Data records:
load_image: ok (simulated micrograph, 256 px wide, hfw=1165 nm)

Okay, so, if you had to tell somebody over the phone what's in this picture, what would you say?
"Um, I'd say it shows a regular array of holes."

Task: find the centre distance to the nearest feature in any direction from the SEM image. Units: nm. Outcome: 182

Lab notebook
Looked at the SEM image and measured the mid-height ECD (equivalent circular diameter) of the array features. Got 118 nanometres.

Brief: Each line of the data above is to be set down exactly.

Written answer:
load_image: ok (simulated micrograph, 256 px wide, hfw=1165 nm)

Okay, so, if you had to tell somebody over the phone what's in this picture, what would you say?
"Um, I'd say it shows a regular array of holes."

Task: find the centre distance to the nearest feature in any direction from the SEM image. Units: nm. Outcome: 182

Lab notebook
Looked at the SEM image and measured the mid-height ECD (equivalent circular diameter) of the array features. Got 118 nanometres.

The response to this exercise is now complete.